=== SOURCE MATERIAL ===
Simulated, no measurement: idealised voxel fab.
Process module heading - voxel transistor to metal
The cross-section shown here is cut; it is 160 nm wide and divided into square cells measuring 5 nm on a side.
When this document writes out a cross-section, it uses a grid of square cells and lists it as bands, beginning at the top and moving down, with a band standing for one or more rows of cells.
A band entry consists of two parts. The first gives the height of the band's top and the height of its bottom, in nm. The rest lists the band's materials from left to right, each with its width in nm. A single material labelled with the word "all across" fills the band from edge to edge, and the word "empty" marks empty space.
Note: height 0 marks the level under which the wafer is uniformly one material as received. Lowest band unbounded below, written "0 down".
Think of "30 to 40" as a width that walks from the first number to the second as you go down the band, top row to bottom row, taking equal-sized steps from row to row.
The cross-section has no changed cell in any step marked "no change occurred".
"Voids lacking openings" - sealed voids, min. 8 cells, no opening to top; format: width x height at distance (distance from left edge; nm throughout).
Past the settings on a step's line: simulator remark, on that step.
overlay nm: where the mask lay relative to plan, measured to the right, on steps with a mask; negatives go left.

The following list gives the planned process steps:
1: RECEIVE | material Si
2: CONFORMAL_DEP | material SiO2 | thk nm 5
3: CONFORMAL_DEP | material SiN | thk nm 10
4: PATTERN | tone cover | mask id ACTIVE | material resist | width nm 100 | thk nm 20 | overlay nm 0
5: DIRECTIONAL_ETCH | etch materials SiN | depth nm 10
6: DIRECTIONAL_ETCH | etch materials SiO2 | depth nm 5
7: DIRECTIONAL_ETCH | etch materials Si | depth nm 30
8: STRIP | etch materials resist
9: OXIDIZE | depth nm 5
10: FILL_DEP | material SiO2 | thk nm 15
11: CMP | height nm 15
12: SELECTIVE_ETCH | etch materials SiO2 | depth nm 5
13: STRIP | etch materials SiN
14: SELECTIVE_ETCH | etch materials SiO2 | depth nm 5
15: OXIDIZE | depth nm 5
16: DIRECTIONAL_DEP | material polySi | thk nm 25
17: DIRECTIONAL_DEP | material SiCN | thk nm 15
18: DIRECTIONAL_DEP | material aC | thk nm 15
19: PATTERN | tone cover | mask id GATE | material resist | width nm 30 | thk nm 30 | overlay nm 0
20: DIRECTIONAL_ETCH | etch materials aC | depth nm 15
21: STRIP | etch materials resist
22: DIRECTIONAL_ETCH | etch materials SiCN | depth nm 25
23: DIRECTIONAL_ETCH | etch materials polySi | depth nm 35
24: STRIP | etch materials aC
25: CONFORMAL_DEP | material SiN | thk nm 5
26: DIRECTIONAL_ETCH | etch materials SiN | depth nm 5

=== ACTIVITY ===
Transcribe only the lines from the beginning of the entries to the line with "When this document", inclusive, exactly as written.

=== WRITTEN REPLY ===
Simulated, no measurement: idealised voxel fab.
Process module heading - voxel transistor to metal
The cross-section shown here is cut; it is 160 nm wide and divided into square cells measuring 5 nm on a side.
When this document writes out a cross-section, it uses a grid of square cells and lists it as bands, beginning at the top and moving down, with a band standing for one or more rows of cells.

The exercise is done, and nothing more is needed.